__Requirement__
Please repeat the listing exactly, starting at its first line and stopping after the line that contains "Cross-section, as written".

__Data extracts__
○ ○ ○ ○ ○

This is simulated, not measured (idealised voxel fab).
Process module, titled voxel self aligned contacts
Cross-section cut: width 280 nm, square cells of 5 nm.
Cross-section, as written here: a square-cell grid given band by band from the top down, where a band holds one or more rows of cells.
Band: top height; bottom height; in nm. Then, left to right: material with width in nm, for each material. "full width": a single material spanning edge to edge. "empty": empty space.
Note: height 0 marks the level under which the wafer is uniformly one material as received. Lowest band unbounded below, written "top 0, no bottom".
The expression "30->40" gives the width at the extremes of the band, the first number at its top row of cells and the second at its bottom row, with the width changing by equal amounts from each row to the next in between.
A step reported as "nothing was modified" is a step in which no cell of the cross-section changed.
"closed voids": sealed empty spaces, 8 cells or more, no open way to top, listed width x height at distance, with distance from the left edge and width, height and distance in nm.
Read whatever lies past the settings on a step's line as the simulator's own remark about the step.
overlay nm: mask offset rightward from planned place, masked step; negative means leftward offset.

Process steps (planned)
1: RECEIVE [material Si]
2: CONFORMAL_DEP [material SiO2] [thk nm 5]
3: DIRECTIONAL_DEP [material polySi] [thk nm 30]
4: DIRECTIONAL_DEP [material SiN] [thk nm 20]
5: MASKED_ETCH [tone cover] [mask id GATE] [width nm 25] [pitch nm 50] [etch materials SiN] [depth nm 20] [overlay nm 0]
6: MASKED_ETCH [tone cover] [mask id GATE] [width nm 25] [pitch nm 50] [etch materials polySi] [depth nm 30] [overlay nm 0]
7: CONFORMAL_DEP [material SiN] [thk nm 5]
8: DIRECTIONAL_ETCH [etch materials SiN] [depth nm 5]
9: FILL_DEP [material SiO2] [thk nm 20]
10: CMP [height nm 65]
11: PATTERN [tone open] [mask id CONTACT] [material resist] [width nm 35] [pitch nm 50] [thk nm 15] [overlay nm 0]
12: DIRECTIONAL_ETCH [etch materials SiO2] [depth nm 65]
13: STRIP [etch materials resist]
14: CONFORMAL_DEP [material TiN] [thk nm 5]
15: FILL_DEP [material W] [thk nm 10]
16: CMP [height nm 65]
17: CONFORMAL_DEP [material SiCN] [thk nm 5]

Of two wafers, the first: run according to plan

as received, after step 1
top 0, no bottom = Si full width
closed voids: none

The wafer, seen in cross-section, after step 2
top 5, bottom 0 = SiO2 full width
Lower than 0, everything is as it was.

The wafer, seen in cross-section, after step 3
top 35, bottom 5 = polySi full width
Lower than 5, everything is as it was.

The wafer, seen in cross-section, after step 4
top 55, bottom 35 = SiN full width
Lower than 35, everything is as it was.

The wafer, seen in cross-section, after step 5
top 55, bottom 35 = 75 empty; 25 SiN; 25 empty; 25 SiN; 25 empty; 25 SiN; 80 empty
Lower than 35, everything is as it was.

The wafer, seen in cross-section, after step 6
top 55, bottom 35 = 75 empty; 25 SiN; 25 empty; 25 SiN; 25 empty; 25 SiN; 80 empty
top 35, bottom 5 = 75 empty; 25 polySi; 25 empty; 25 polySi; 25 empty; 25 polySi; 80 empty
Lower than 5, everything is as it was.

○ ○ ○ ○ ○

__Reply__
This is simulated, not measured (idealised voxel fab).
Process module, titled voxel self aligned contacts
Cross-section cut: width 280 nm, square cells of 5 nm.
Cross-section, as written here: a square-cell grid given band by band from the top down, where a band holds one or more rows of cells.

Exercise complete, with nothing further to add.